Exercise => Restate the records below word for word.

Data =>
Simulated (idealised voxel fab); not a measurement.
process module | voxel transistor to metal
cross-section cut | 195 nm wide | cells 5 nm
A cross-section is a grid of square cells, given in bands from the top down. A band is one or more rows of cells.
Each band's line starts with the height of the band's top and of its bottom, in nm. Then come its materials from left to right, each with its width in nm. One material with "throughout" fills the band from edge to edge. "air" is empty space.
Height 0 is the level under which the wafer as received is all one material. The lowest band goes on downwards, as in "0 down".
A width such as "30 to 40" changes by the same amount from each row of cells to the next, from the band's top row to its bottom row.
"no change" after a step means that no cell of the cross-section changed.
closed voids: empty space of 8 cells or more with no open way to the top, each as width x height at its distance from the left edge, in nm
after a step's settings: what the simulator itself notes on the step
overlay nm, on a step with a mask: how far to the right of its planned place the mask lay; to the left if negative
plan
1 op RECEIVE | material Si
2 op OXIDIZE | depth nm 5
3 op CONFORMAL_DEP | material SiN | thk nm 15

Expected answer =>
Simulated (idealised voxel fab); not a measurement.
process module | voxel transistor to metal
cross-section cut | 195 nm wide | cells 5 nm
A cross-section is a grid of square cells, given in bands from the top down. A band is one or more rows of cells.
Each band's line starts with the height of the band's top and of its bottom, in nm. Then come its materials from left to right, each with its width in nm. One material with "throughout" fills the band from edge to edge. "air" is empty space.
Height 0 is the level under which the wafer as received is all one material. The lowest band goes on downwards, as in "0 down".
A width such as "30 to 40" changes by the same amount from each row of cells to the next, from the band's top row to its bottom row.
"no change" after a step means that no cell of the cross-section changed.
closed voids: empty space of 8 cells or more with no open way to the top, each as width x height at its distance from the left edge, in nm
after a step's settings: what the simulator itself notes on the step
overlay nm, on a step with a mask: how far to the right of its planned place the mask lay; to the left if negative
plan
1 op RECEIVE | material Si
2 op OXIDIZE | depth nm 5
3 op CONFORMAL_DEP | material SiN | thk nm 15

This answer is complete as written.